> _SUPPLIED RECORDS_
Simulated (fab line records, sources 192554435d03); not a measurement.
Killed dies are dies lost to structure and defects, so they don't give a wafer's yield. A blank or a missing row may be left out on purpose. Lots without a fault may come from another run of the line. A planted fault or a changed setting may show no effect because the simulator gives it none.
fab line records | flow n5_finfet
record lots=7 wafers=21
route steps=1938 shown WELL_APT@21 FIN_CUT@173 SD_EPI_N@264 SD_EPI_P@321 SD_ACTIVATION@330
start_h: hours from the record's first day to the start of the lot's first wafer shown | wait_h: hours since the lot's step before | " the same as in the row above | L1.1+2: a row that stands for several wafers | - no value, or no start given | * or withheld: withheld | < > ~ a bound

> _REQUIREMENT_
Every line of the listing is to be returned unchanged.

> _RESULT_
Simulated (fab line records, sources 192554435d03); not a measurement.
Killed dies are dies lost to structure and defects, so they don't give a wafer's yield. A blank or a missing row may be left out on purpose. Lots without a fault may come from another run of the line. A planted fault or a changed setting may show no effect because the simulator gives it none.
fab line records | flow n5_finfet
record lots=7 wafers=21
route steps=1938 shown WELL_APT@21 FIN_CUT@173 SD_EPI_N@264 SD_EPI_P@321 SD_ACTIVATION@330
start_h: hours from the record's first day to the start of the lot's first wafer shown | wait_h: hours since the lot's step before | " the same as in the row above | L1.1+2: a row that stands for several wafers | - no value, or no start given | * or withheld: withheld | < > ~ a bound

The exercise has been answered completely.